_DATA EXTRACT_:
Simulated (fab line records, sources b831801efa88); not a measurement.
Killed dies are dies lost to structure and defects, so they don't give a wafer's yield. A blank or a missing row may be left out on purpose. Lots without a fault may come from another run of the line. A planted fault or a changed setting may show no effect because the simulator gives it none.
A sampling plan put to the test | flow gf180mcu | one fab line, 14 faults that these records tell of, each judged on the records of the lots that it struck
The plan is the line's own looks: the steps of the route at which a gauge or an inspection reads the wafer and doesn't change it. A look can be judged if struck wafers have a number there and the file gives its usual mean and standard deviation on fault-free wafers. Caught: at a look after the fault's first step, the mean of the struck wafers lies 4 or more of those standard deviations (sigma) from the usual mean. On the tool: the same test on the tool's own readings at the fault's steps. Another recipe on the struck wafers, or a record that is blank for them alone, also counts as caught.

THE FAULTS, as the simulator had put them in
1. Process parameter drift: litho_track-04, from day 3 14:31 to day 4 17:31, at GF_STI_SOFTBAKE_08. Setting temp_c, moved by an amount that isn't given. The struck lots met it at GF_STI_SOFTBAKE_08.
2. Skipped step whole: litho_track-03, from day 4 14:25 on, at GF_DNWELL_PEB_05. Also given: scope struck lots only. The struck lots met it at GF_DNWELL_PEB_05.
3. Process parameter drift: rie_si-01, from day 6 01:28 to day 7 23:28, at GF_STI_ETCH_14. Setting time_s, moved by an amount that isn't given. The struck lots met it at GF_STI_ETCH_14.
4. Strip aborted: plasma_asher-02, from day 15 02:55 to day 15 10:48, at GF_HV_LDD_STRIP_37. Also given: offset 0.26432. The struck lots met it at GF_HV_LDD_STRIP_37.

_ASSIGNMENT_: Return a word-for-word copy of the lines from the beginning of the listing to the line holding "2. Skipped step", both kept.

_WORKED SOLUTION_:
Simulated (fab line records, sources b831801efa88); not a measurement.
Killed dies are dies lost to structure and defects, so they don't give a wafer's yield. A blank or a missing row may be left out on purpose. Lots without a fault may come from another run of the line. A planted fault or a changed setting may show no effect because the simulator gives it none.
A sampling plan put to the test | flow gf180mcu | one fab line, 14 faults that these records tell of, each judged on the records of the lots that it struck
The plan is the line's own looks: the steps of the route at which a gauge or an inspection reads the wafer and doesn't change it. A look can be judged if struck wafers have a number there and the file gives its usual mean and standard deviation on fault-free wafers. Caught: at a look after the fault's first step, the mean of the struck wafers lies 4 or more of those standard deviations (sigma) from the usual mean. On the tool: the same test on the tool's own readings at the fault's steps. Another recipe on the struck wafers, or a record that is blank for them alone, also counts as caught.

THE FAULTS, as the simulator had put them in
1. Process parameter drift: litho_track-04, from day 3 14:31 to day 4 17:31, at GF_STI_SOFTBAKE_08. Setting temp_c, moved by an amount that isn't given. The struck lots met it at GF_STI_SOFTBAKE_08.
2. Skipped step whole: litho_track-03, from day 4 14:25 on, at GF_DNWELL_PEB_05. Also given: scope struck lots only. The struck lots met it at GF_DNWELL_PEB_05.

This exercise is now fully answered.